=== Information shown ===
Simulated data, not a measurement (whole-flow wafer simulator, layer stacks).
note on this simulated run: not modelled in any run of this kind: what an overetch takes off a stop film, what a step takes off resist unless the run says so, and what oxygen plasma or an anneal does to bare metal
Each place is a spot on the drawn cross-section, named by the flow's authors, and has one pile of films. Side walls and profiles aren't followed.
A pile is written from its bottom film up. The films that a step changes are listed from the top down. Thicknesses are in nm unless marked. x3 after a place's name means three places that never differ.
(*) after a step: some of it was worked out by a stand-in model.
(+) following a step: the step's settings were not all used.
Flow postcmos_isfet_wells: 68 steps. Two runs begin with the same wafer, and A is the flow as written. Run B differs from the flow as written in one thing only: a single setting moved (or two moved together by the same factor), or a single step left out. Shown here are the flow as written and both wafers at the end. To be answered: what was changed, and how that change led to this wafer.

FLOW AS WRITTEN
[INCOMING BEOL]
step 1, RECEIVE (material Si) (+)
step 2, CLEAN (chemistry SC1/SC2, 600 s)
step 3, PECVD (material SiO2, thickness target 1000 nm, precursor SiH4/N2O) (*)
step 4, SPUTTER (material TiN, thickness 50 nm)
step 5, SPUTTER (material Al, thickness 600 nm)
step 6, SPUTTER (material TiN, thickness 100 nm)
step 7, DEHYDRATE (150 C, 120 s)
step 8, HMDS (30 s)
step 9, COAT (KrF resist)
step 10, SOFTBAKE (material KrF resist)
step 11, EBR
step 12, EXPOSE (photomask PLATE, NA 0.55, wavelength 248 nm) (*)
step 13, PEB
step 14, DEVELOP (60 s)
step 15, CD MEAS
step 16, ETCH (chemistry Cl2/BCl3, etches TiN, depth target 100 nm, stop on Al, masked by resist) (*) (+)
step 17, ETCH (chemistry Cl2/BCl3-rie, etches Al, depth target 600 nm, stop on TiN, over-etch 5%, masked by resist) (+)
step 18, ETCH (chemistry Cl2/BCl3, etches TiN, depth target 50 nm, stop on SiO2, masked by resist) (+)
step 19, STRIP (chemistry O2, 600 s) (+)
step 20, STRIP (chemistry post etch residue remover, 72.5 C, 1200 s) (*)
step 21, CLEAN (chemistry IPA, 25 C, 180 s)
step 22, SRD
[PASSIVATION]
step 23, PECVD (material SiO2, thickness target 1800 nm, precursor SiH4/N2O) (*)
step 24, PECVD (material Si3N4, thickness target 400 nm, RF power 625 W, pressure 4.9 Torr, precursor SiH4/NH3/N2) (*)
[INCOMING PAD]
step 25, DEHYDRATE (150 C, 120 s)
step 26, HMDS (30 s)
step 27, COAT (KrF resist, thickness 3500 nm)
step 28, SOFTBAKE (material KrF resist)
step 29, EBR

=== Requirement ===
Exactly as written, repeat the lines from the start of the listing through the line containing "note on this", both included.

=== Written response ===
Simulated data, not a measurement (whole-flow wafer simulator, layer stacks).
note on this simulated run: not modelled in any run of this kind: what an overetch takes off a stop film, what a step takes off resist unless the run says so, and what oxygen plasma or an anneal does to bare metal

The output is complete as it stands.